Set down every entry again, exactly as it appears.

▶ [Data excerpts]:
========================================================================

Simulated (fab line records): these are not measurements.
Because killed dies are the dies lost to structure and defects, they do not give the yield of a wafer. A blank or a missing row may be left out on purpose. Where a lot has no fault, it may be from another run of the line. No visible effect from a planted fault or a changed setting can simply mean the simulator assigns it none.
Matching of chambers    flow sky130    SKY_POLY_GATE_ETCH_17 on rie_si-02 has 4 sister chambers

========================================================================

▶ [Written reply]:
Simulated (fab line records): these are not measurements.
Because killed dies are the dies lost to structure and defects, they do not give the yield of a wafer. A blank or a missing row may be left out on purpose. Where a lot has no fault, it may be from another run of the line. No visible effect from a planted fault or a changed setting can simply mean the simulator assigns it none.
Matching of chambers    flow sky130    SKY_POLY_GATE_ETCH_17 on rie_si-02 has 4 sister chambers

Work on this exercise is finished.